Exercise:
Up to and including the line with "A cross-section is", copy the records below exactly from their first line.

Information supplied:
┄┄┄┄┄┄┄┄┄┄

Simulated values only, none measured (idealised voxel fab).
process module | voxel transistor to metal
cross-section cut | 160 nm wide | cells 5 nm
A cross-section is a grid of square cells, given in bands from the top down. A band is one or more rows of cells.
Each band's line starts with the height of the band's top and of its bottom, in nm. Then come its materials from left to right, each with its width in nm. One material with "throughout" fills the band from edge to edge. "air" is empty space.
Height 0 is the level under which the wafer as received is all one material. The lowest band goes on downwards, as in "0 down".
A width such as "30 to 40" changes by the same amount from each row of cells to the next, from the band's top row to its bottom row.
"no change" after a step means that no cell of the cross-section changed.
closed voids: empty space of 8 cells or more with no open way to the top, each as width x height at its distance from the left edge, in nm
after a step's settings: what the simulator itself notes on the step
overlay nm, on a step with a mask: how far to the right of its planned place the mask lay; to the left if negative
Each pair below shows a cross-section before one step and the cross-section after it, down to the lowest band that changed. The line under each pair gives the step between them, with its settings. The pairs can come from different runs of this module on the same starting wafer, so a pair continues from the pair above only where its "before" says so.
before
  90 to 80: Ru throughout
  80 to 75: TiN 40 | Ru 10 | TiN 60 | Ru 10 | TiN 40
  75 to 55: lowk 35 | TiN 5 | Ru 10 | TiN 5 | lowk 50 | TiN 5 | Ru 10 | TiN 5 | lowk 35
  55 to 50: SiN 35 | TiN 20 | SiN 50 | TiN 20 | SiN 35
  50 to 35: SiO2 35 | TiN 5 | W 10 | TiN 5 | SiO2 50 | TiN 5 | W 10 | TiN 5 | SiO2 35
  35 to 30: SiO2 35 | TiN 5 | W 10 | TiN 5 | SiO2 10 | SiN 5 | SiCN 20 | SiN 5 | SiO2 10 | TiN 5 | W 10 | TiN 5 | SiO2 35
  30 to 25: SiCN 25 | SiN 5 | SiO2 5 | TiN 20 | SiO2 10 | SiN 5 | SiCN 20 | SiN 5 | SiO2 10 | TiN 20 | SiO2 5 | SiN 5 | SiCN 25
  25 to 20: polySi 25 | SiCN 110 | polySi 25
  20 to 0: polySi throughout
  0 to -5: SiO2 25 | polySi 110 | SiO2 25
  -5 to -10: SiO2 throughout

┄┄┄┄┄┄┄┄┄┄

Result:
Simulated values only, none measured (idealised voxel fab).
process module | voxel transistor to metal
cross-section cut | 160 nm wide | cells 5 nm
A cross-section is a grid of square cells, given in bands from the top down. A band is one or more rows of cells.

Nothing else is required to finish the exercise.